▶ Assignment
Reproduce the listing exactly, keeping every word as it is.

▶ Dataset
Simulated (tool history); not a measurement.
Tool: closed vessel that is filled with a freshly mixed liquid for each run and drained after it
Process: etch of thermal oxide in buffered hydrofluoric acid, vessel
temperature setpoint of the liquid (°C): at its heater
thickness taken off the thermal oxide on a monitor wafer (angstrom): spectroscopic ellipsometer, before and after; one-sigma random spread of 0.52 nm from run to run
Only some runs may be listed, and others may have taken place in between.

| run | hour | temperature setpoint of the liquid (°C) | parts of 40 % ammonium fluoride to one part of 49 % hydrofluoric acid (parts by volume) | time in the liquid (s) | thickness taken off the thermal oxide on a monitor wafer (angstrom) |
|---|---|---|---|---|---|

▶ Task answer
Simulated (tool history); not a measurement.
Tool: closed vessel that is filled with a freshly mixed liquid for each run and drained after it
Process: etch of thermal oxide in buffered hydrofluoric acid, vessel
temperature setpoint of the liquid (°C): at its heater
thickness taken off the thermal oxide on a monitor wafer (angstrom): spectroscopic ellipsometer, before and after; one-sigma random spread of 0.52 nm from run to run
Only some runs may be listed, and others may have taken place in between.

| run | hour | temperature setpoint of the liquid (°C) | parts of 40 % ammonium fluoride to one part of 49 % hydrofluoric acid (parts by volume) | time in the liquid (s) | thickness taken off the thermal oxide on a monitor wafer (angstrom) |
|---|---|---|---|---|---|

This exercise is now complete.